*** INFORMATION SUPPLIED Section Begins ***

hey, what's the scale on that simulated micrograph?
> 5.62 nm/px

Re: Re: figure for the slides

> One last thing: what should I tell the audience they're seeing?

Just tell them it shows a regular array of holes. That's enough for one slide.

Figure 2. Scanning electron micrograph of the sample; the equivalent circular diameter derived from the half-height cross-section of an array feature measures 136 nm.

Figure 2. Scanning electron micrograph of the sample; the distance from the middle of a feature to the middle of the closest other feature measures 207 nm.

*** INFORMATION SUPPLIED Section Ends ***

» **TASK ITEM**: Beginning with the line containing "Re: Re: figure for the slides" and ending with the line containing "Just tell them", extract those lines exactly from the listing above, and only those.

» **RESPONSE BOX**:
Re: Re: figure for the slides

> One last thing: what should I tell the audience they're seeing?

Just tell them it shows a regular array of holes. That's enough for one slide.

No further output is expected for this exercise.